* _Exercise_
What do the lines from the top of the data through the line with "(*) following a" say? Quote them exactly and include both ends.

* _Supplied data_
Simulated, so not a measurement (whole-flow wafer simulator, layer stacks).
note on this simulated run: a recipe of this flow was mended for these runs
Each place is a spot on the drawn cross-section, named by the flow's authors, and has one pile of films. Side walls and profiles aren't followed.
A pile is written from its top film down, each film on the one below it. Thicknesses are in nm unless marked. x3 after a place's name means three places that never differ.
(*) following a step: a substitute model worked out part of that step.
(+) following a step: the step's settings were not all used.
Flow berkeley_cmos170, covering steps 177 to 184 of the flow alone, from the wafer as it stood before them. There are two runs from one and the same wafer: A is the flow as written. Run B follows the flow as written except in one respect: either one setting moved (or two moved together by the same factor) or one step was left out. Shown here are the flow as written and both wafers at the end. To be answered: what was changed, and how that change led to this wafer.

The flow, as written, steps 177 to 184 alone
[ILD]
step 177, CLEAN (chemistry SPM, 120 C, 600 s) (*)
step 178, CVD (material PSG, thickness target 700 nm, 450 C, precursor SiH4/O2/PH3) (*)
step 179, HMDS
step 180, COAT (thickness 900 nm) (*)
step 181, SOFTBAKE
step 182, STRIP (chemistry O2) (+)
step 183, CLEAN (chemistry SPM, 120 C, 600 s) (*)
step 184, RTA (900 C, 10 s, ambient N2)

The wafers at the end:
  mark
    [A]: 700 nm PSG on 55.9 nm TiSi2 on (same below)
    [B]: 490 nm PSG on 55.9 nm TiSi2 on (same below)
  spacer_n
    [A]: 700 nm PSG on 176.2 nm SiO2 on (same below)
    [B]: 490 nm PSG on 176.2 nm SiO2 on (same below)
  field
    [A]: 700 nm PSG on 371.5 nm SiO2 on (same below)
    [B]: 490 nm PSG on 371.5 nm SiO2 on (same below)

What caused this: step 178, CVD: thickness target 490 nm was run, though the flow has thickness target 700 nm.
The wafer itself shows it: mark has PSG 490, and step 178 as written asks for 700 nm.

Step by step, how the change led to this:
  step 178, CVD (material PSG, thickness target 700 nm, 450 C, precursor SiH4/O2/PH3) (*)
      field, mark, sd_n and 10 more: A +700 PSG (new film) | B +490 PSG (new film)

* _Exercise result_
Simulated, so not a measurement (whole-flow wafer simulator, layer stacks).
note on this simulated run: a recipe of this flow was mended for these runs
Each place is a spot on the drawn cross-section, named by the flow's authors, and has one pile of films. Side walls and profiles aren't followed.
A pile is written from its top film down, each film on the one below it. Thicknesses are in nm unless marked. x3 after a place's name means three places that never differ.
(*) following a step: a substitute model worked out part of that step.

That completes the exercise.